*Available data*:
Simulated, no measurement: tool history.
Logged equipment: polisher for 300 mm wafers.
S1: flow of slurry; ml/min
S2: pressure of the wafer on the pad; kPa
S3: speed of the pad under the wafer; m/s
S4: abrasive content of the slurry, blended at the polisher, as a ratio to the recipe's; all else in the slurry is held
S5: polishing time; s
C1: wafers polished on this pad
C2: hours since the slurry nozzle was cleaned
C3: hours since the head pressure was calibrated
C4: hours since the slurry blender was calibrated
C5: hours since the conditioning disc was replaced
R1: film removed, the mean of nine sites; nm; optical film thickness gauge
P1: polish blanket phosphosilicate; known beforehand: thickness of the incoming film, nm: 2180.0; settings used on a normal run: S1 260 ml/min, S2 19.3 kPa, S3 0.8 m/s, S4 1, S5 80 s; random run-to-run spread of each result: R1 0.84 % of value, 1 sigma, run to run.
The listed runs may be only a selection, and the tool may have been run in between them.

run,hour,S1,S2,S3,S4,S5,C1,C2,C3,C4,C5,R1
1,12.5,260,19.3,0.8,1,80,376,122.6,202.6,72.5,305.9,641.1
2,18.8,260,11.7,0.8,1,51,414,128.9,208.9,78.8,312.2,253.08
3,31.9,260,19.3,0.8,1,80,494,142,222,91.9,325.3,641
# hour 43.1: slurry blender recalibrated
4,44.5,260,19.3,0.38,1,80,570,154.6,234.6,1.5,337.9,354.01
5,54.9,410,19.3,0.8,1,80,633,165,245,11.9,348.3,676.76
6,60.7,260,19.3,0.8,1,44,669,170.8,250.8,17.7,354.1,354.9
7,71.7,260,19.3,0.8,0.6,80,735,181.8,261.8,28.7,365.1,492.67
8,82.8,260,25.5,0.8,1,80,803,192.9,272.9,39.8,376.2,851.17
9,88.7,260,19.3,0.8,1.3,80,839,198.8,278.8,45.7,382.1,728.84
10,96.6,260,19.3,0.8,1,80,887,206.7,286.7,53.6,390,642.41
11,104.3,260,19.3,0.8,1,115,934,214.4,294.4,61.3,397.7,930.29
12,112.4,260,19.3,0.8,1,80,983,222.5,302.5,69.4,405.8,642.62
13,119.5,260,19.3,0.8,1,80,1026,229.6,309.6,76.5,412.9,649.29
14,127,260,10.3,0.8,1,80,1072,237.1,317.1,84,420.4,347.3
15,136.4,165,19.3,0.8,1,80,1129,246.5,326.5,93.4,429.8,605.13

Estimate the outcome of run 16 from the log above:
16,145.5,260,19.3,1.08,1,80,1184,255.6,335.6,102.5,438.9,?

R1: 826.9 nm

*Assignment*: Copy exactly the opening line of the material, the line bearing "C1: wafers polished on this pad", and every line between them. Include nothing else.

*Exercise output*:
Simulated, no measurement: tool history.
Logged equipment: polisher for 300 mm wafers.
S1: flow of slurry; ml/min
S2: pressure of the wafer on the pad; kPa
S3: speed of the pad under the wafer; m/s
S4: abrasive content of the slurry, blended at the polisher, as a ratio to the recipe's; all else in the slurry is held
S5: polishing time; s
C1: wafers polished on this pad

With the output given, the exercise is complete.